------------------------------------
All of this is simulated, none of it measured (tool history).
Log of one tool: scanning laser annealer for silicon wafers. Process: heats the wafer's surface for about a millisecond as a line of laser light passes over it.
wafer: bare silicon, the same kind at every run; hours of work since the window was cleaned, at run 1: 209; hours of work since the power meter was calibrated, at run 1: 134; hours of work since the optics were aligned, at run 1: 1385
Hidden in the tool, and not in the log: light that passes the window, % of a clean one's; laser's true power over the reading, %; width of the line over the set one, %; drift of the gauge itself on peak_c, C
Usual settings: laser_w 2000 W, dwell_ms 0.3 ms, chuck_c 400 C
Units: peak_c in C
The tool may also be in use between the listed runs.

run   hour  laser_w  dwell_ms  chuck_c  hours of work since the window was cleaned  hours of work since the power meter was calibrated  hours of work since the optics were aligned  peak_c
------------------------------------

WORK ORDER: Each line of the data should be transcribed exactly.

WRITTEN RESPONSE:
All of this is simulated, none of it measured (tool history).
Log of one tool: scanning laser annealer for silicon wafers. Process: heats the wafer's surface for about a millisecond as a line of laser light passes over it.
wafer: bare silicon, the same kind at every run; hours of work since the window was cleaned, at run 1: 209; hours of work since the power meter was calibrated, at run 1: 134; hours of work since the optics were aligned, at run 1: 1385
Hidden in the tool, and not in the log: light that passes the window, % of a clean one's; laser's true power over the reading, %; width of the line over the set one, %; drift of the gauge itself on peak_c, C
Usual settings: laser_w 2000 W, dwell_ms 0.3 ms, chuck_c 400 C
Units: peak_c in C
The tool may also be in use between the listed runs.

run   hour  laser_w  dwell_ms  chuck_c  hours of work since the window was cleaned  hours of work since the power meter was calibrated  hours of work since the optics were aligned  peak_c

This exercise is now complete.